BRIEF: The lines wanted run from the first one below through the one with "the cross-section changed.". Return them exactly.

RECORDED INFORMATION:
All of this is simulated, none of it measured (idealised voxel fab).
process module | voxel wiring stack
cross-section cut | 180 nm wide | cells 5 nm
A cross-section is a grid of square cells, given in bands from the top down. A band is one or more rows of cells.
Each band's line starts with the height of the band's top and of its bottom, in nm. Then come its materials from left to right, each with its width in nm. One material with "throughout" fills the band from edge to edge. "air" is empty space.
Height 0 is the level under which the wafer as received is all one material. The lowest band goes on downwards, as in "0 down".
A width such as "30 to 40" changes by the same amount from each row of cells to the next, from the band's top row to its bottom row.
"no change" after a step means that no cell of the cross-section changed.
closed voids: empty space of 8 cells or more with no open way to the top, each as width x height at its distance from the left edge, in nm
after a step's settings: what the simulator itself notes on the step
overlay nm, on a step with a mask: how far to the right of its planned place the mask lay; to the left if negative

ANSWER SPACE:
All of this is simulated, none of it measured (idealised voxel fab).
process module | voxel wiring stack
cross-section cut | 180 nm wide | cells 5 nm
A cross-section is a grid of square cells, given in bands from the top down. A band is one or more rows of cells.
Each band's line starts with the height of the band's top and of its bottom, in nm. Then come its materials from left to right, each with its width in nm. One material with "throughout" fills the band from edge to edge. "air" is empty space.
Height 0 is the level under which the wafer as received is all one material. The lowest band goes on downwards, as in "0 down".
A width such as "30 to 40" changes by the same amount from each row of cells to the next, from the band's top row to its bottom row.
"no change" after a step means that no cell of the cross-section changed.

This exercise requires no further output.